| DATA EXCERPTS |
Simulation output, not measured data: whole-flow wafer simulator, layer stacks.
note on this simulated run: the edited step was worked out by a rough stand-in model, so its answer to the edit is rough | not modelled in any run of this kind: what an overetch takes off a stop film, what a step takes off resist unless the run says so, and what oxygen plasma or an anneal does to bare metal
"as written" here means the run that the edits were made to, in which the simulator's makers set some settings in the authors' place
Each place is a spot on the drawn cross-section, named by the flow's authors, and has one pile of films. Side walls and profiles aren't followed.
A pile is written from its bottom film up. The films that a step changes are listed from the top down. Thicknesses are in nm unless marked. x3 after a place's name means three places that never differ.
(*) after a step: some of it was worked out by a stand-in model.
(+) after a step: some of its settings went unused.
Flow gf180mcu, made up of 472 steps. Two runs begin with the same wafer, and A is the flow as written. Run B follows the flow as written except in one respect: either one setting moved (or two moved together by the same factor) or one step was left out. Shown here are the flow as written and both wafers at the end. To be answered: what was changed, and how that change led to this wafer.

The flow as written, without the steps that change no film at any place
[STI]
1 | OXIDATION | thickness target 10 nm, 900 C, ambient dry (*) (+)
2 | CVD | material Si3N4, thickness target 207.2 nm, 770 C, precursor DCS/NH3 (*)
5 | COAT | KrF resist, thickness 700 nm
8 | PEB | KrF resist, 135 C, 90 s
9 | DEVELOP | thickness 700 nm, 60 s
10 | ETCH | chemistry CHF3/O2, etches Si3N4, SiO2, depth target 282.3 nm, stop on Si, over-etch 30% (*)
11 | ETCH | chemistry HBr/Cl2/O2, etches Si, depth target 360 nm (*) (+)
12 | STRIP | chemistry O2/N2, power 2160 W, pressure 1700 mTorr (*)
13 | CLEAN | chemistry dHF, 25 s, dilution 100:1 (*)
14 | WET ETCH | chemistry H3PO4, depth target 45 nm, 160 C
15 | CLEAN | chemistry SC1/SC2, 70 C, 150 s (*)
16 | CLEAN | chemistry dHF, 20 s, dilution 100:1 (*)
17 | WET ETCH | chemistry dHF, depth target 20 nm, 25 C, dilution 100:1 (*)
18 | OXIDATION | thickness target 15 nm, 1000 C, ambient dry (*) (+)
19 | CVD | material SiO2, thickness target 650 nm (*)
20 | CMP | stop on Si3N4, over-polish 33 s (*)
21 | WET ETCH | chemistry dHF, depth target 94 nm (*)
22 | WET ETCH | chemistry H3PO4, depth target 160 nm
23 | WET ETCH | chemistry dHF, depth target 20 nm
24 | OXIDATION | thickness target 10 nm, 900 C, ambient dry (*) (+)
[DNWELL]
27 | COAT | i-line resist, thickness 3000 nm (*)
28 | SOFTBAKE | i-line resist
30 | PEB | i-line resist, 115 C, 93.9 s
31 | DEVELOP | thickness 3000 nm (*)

| ASSIGNED TASK |
Above this instruction are the records; retype exactly the lines from the one containing "19 | CVD | material" up to and including the one containing "30 | PEB | i-line resist, 115 C, 93.9 s".

| TASK ANSWER |
19 | CVD | material SiO2, thickness target 650 nm (*)
20 | CMP | stop on Si3N4, over-polish 33 s (*)
21 | WET ETCH | chemistry dHF, depth target 94 nm (*)
22 | WET ETCH | chemistry H3PO4, depth target 160 nm
23 | WET ETCH | chemistry dHF, depth target 20 nm
24 | OXIDATION | thickness target 10 nm, 900 C, ambient dry (*) (+)
[DNWELL]
27 | COAT | i-line resist, thickness 3000 nm (*)
28 | SOFTBAKE | i-line resist
30 | PEB | i-line resist, 115 C, 93.9 s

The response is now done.